▶ [Available data]:
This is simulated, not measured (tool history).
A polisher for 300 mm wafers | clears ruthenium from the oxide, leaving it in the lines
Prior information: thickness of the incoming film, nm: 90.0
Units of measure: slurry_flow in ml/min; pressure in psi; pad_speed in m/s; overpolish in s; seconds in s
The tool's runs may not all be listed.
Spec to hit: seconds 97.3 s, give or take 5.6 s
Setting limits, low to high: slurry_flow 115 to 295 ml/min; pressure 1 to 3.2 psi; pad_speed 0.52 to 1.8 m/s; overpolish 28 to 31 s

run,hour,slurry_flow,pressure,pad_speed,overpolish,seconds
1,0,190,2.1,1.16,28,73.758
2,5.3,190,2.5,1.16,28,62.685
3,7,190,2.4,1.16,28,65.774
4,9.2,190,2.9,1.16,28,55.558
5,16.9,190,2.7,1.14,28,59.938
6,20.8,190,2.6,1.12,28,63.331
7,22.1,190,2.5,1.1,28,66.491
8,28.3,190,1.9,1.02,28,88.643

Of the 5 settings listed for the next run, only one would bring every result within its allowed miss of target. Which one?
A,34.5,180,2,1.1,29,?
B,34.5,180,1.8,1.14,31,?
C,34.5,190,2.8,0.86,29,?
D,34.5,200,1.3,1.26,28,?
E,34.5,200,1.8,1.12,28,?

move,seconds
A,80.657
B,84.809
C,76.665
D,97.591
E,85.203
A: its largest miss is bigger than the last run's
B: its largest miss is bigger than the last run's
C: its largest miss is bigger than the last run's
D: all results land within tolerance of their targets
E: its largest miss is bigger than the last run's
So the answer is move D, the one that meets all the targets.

▶ [Work item]:
Copy every line of the records above, starting with the first, up to and including the line containing "8,28.3,190,1.9,1.02,28,88.643".

▶ [Exercise answer]:
This is simulated, not measured (tool history).
A polisher for 300 mm wafers | clears ruthenium from the oxide, leaving it in the lines
Prior information: thickness of the incoming film, nm: 90.0
Units of measure: slurry_flow in ml/min; pressure in psi; pad_speed in m/s; overpolish in s; seconds in s
The tool's runs may not all be listed.
Spec to hit: seconds 97.3 s, give or take 5.6 s
Setting limits, low to high: slurry_flow 115 to 295 ml/min; pressure 1 to 3.2 psi; pad_speed 0.52 to 1.8 m/s; overpolish 28 to 31 s

run,hour,slurry_flow,pressure,pad_speed,overpolish,seconds
1,0,190,2.1,1.16,28,73.758
2,5.3,190,2.5,1.16,28,62.685
3,7,190,2.4,1.16,28,65.774
4,9.2,190,2.9,1.16,28,55.558
5,16.9,190,2.7,1.14,28,59.938
6,20.8,190,2.6,1.12,28,63.331
7,22.1,190,2.5,1.1,28,66.491
8,28.3,190,1.9,1.02,28,88.643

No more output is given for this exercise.